Give back every line of the data, transcribed exactly.

= = = =

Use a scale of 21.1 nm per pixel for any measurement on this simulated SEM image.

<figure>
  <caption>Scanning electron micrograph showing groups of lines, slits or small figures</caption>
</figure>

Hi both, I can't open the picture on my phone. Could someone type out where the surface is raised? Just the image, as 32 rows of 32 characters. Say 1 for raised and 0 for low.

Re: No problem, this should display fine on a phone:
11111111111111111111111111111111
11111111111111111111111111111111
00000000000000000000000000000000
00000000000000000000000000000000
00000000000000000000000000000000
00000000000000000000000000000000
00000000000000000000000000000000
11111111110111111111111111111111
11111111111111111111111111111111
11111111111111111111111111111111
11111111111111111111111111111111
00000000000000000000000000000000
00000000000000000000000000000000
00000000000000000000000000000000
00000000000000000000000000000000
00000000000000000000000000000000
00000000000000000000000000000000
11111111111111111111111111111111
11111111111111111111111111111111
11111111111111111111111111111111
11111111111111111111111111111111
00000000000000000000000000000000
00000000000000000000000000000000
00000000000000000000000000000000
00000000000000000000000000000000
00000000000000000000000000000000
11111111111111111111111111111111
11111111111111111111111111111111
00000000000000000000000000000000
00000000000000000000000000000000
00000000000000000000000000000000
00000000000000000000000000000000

= = = =

* [Exercise response]:
Use a scale of 21.1 nm per pixel for any measurement on this simulated SEM image.

<figure>
  <caption>Scanning electron micrograph showing groups of lines, slits or small figures</caption>
</figure>

Hi both, I can't open the picture on my phone. Could someone type out where the surface is raised? Just the image, as 32 rows of 32 characters. Say 1 for raised and 0 for low.

Re: No problem, this should display fine on a phone:
11111111111111111111111111111111
11111111111111111111111111111111
00000000000000000000000000000000
00000000000000000000000000000000
00000000000000000000000000000000
00000000000000000000000000000000
00000000000000000000000000000000
11111111110111111111111111111111
11111111111111111111111111111111
11111111111111111111111111111111
11111111111111111111111111111111
00000000000000000000000000000000
00000000000000000000000000000000
00000000000000000000000000000000
00000000000000000000000000000000
00000000000000000000000000000000
00000000000000000000000000000000
11111111111111111111111111111111
11111111111111111111111111111111
11111111111111111111111111111111
11111111111111111111111111111111
00000000000000000000000000000000
00000000000000000000000000000000
00000000000000000000000000000000
00000000000000000000000000000000
00000000000000000000000000000000
11111111111111111111111111111111
11111111111111111111111111111111
00000000000000000000000000000000
00000000000000000000000000000000
00000000000000000000000000000000
00000000000000000000000000000000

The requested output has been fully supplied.